## Assigned task
Beneath this instruction is a block of data; output from it exactly the lines that run from the one containing "Each place is" through the one containing "A pile is written", inclusive.

## Available data
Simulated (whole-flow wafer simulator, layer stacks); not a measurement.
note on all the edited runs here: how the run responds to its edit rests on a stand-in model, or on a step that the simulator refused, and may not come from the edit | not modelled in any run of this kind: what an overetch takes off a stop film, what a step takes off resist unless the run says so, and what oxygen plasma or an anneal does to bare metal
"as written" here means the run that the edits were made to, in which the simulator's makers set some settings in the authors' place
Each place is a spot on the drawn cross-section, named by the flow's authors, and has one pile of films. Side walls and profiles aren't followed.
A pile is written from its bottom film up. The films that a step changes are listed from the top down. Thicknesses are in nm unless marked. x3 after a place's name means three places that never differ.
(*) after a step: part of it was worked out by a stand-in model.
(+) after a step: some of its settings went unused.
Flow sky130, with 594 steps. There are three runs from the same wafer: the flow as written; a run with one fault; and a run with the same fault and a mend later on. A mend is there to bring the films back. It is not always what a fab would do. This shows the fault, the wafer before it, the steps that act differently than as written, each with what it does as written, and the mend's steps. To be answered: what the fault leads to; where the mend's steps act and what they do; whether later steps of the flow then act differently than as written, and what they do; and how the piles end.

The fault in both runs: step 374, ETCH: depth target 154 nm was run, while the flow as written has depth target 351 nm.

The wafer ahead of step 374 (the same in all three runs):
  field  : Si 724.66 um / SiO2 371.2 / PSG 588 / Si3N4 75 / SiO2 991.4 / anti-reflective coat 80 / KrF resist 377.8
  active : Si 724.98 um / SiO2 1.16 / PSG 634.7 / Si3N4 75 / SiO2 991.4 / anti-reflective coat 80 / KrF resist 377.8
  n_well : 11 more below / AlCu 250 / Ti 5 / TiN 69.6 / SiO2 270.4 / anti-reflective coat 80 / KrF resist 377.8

## Answer area
Each place is a spot on the drawn cross-section, named by the flow's authors, and has one pile of films. Side walls and profiles aren't followed.
A pile is written from its bottom film up. The films that a step changes are listed from the top down. Thicknesses are in nm unless marked. x3 after a place's name means three places that never differ.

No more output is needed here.